- Work task
What is needed is an exact copy of every entry.

Excerpted records section start

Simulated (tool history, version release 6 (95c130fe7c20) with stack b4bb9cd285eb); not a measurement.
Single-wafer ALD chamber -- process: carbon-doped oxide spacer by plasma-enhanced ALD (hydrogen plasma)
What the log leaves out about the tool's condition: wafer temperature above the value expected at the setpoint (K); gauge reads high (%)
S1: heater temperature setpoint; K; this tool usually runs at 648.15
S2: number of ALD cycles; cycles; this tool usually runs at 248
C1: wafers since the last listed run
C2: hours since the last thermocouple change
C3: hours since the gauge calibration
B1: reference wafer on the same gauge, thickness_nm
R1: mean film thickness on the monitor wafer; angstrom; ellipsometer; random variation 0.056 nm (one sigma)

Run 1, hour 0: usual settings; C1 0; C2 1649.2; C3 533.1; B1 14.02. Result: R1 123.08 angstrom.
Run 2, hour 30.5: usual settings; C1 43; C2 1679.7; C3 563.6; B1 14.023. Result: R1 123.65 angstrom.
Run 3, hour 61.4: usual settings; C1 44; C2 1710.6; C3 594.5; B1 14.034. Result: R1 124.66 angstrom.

Excerpted records section end

- Answer section
Simulated (tool history, version release 6 (95c130fe7c20) with stack b4bb9cd285eb); not a measurement.
Single-wafer ALD chamber -- process: carbon-doped oxide spacer by plasma-enhanced ALD (hydrogen plasma)
What the log leaves out about the tool's condition: wafer temperature above the value expected at the setpoint (K); gauge reads high (%)
S1: heater temperature setpoint; K; this tool usually runs at 648.15
S2: number of ALD cycles; cycles; this tool usually runs at 248
C1: wafers since the last listed run
C2: hours since the last thermocouple change
C3: hours since the gauge calibration
B1: reference wafer on the same gauge, thickness_nm
R1: mean film thickness on the monitor wafer; angstrom; ellipsometer; random variation 0.056 nm (one sigma)

Run 1, hour 0: usual settings; C1 0; C2 1649.2; C3 533.1; B1 14.02. Result: R1 123.08 angstrom.
Run 2, hour 30.5: usual settings; C1 43; C2 1679.7; C3 563.6; B1 14.023. Result: R1 123.65 angstrom.
Run 3, hour 61.4: usual settings; C1 44; C2 1710.6; C3 594.5; B1 14.034. Result: R1 124.66 angstrom.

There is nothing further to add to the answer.